───── DATA SECTION ─────

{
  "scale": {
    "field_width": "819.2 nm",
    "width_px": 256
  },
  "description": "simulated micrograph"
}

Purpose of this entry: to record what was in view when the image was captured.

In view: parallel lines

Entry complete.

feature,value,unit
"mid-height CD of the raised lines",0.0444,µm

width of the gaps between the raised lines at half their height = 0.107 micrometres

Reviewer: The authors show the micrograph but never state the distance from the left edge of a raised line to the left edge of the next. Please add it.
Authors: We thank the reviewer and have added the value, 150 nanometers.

─────

ACTION ITEM -> Return only the lines spanning from the first line of the material through the line with "Reviewer: The authors", copied exactly, both ends kept.

WORKED SOLUTION ->
{
  "scale": {
    "field_width": "819.2 nm",
    "width_px": 256
  },
  "description": "simulated micrograph"
}

Purpose of this entry: to record what was in view when the image was captured.

In view: parallel lines

Entry complete.

feature,value,unit
"mid-height CD of the raised lines",0.0444,µm

width of the gaps between the raised lines at half their height = 0.107 micrometres

Reviewer: The authors show the micrograph but never state the distance from the left edge of a raised line to the left edge of the next. Please add it.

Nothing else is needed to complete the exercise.